-- Activity --
Please return each line of the listing below exactly as written.

-- Information provided --
-------
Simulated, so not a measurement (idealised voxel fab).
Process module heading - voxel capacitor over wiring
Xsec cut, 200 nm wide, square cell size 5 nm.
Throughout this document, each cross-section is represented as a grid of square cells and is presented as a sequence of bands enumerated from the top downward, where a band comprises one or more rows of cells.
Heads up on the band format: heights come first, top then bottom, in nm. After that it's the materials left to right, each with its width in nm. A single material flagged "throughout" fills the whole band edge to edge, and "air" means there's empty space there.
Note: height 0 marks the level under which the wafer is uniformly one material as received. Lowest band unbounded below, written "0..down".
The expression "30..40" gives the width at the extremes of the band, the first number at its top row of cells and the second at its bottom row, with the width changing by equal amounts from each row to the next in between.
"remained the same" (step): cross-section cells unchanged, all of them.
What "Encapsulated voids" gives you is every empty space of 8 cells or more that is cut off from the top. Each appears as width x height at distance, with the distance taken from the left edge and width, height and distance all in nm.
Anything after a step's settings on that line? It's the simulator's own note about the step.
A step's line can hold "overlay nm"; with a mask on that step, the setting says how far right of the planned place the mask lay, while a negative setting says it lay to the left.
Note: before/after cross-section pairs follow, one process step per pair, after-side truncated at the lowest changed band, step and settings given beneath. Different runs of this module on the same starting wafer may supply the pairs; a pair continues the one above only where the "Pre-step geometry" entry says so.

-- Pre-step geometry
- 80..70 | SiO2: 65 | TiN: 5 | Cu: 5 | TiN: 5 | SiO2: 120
-------

-- Reply --
Simulated, so not a measurement (idealised voxel fab).
Process module heading - voxel capacitor over wiring
Xsec cut, 200 nm wide, square cell size 5 nm.
Throughout this document, each cross-section is represented as a grid of square cells and is presented as a sequence of bands enumerated from the top downward, where a band comprises one or more rows of cells.
Heads up on the band format: heights come first, top then bottom, in nm. After that it's the materials left to right, each with its width in nm. A single material flagged "throughout" fills the whole band edge to edge, and "air" means there's empty space there.
Note: height 0 marks the level under which the wafer is uniformly one material as received. Lowest band unbounded below, written "0..down".
The expression "30..40" gives the width at the extremes of the band, the first number at its top row of cells and the second at its bottom row, with the width changing by equal amounts from each row to the next in between.
"remained the same" (step): cross-section cells unchanged, all of them.
What "Encapsulated voids" gives you is every empty space of 8 cells or more that is cut off from the top. Each appears as width x height at distance, with the distance taken from the left edge and width, height and distance all in nm.
Anything after a step's settings on that line? It's the simulator's own note about the step.
A step's line can hold "overlay nm"; with a mask on that step, the setting says how far right of the planned place the mask lay, while a negative setting says it lay to the left.
Note: before/after cross-section pairs follow, one process step per pair, after-side truncated at the lowest changed band, step and settings given beneath. Different runs of this module on the same starting wafer may supply the pairs; a pair continues the one above only where the "Pre-step geometry" entry says so.

-- Pre-step geometry
- 80..70 | SiO2: 65 | TiN: 5 | Cu: 5 | TiN: 5 | SiO2: 120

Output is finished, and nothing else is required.